> [Supplied material]
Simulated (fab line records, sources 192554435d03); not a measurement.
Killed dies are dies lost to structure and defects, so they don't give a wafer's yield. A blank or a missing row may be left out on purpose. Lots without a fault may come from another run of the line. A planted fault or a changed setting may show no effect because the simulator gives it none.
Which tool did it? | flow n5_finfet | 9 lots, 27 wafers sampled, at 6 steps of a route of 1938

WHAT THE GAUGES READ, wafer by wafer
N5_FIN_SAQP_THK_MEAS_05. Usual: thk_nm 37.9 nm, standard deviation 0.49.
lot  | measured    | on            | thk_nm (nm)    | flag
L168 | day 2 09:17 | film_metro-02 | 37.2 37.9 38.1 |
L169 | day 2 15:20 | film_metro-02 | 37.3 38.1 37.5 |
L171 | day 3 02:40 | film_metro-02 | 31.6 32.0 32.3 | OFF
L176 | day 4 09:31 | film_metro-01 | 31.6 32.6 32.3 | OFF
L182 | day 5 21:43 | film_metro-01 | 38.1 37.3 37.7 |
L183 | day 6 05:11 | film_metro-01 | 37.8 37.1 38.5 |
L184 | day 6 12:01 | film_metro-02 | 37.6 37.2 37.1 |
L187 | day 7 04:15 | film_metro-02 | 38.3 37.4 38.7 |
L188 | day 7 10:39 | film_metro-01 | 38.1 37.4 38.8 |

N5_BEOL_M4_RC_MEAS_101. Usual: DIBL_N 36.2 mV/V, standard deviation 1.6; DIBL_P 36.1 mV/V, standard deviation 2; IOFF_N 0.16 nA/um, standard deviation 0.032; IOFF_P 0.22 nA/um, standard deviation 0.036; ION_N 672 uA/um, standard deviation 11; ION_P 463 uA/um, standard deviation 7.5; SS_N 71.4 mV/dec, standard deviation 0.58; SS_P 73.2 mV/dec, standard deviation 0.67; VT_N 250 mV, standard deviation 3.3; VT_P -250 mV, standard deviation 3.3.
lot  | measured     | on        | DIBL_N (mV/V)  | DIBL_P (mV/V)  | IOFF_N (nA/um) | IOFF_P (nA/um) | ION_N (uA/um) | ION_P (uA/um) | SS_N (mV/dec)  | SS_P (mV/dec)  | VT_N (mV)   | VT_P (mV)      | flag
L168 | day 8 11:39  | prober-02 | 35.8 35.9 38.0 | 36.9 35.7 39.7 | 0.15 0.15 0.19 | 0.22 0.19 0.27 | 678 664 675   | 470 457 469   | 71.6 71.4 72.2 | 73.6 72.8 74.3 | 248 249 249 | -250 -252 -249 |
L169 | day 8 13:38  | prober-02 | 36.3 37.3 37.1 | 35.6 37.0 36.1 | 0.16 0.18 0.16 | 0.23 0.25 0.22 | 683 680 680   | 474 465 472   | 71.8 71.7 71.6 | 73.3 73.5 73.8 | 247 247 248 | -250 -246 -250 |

> [Requirement]
Give back the listing exactly, please, from its first line to the line containing "Killed dies are", inclusive, and nothing past that line.

> [Problem solution]
Simulated (fab line records, sources 192554435d03); not a measurement.
Killed dies are dies lost to structure and defects, so they don't give a wafer's yield. A blank or a missing row may be left out on purpose. Lots without a fault may come from another run of the line. A planted fault or a changed setting may show no effect because the simulator gives it none.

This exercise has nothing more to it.